Data listing:
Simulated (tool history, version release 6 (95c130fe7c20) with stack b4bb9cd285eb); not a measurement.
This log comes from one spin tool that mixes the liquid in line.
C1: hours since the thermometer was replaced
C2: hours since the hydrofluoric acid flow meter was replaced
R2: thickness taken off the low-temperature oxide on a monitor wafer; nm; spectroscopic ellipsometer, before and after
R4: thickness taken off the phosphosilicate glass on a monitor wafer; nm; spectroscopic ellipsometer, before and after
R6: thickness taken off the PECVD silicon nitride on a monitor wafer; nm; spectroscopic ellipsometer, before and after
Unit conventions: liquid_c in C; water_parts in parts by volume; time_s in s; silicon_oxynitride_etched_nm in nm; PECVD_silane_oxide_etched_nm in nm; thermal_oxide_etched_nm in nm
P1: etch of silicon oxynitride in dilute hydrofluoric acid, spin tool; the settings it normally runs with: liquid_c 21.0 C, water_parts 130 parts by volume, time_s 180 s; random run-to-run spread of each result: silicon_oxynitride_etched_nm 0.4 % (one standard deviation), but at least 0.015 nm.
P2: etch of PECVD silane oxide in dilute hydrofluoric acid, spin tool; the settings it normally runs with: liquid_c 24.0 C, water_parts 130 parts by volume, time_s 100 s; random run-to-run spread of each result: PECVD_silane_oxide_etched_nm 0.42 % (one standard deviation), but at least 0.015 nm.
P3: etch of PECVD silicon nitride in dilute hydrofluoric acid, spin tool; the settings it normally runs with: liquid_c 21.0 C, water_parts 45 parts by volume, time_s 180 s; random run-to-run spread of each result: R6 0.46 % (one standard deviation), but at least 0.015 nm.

Requirement: Up to and including the line containing "R4: thickness taken", please write out the listing exactly, starting from its first line.

Written response:
Simulated (tool history, version release 6 (95c130fe7c20) with stack b4bb9cd285eb); not a measurement.
This log comes from one spin tool that mixes the liquid in line.
C1: hours since the thermometer was replaced
C2: hours since the hydrofluoric acid flow meter was replaced
R2: thickness taken off the low-temperature oxide on a monitor wafer; nm; spectroscopic ellipsometer, before and after
R4: thickness taken off the phosphosilicate glass on a monitor wafer; nm; spectroscopic ellipsometer, before and after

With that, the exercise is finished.